• Work instruction
Can the data below be echoed back word for word?

━━ Extracted material
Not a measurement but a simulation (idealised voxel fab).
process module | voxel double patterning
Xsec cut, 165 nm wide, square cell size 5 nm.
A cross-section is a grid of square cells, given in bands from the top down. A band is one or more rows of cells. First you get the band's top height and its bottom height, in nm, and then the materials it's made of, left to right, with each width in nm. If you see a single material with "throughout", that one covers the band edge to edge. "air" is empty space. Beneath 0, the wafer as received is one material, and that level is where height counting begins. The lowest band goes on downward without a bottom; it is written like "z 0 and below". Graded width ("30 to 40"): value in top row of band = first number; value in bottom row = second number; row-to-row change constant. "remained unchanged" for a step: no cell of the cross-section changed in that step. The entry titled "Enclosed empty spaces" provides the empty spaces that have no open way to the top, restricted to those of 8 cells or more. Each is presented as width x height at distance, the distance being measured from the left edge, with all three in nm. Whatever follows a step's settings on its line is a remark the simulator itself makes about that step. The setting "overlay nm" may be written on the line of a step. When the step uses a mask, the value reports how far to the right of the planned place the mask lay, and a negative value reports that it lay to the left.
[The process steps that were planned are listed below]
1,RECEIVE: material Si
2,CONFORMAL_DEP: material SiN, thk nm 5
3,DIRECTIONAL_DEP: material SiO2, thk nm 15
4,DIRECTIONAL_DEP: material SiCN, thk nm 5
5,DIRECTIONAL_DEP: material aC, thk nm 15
━━━━

• Exercise result
Not a measurement but a simulation (idealised voxel fab).
process module | voxel double patterning
Xsec cut, 165 nm wide, square cell size 5 nm.
A cross-section is a grid of square cells, given in bands from the top down. A band is one or more rows of cells. First you get the band's top height and its bottom height, in nm, and then the materials it's made of, left to right, with each width in nm. If you see a single material with "throughout", that one covers the band edge to edge. "air" is empty space. Beneath 0, the wafer as received is one material, and that level is where height counting begins. The lowest band goes on downward without a bottom; it is written like "z 0 and below". Graded width ("30 to 40"): value in top row of band = first number; value in bottom row = second number; row-to-row change constant. "remained unchanged" for a step: no cell of the cross-section changed in that step. The entry titled "Enclosed empty spaces" provides the empty spaces that have no open way to the top, restricted to those of 8 cells or more. Each is presented as width x height at distance, the distance being measured from the left edge, with all three in nm. Whatever follows a step's settings on its line is a remark the simulator itself makes about that step. The setting "overlay nm" may be written on the line of a step. When the step uses a mask, the value reports how far to the right of the planned place the mask lay, and a negative value reports that it lay to the left.
[The process steps that were planned are listed below]
1,RECEIVE: material Si
2,CONFORMAL_DEP: material SiN, thk nm 5
3,DIRECTIONAL_DEP: material SiO2, thk nm 15
4,DIRECTIONAL_DEP: material SiCN, thk nm 5
5,DIRECTIONAL_DEP: material aC, thk nm 15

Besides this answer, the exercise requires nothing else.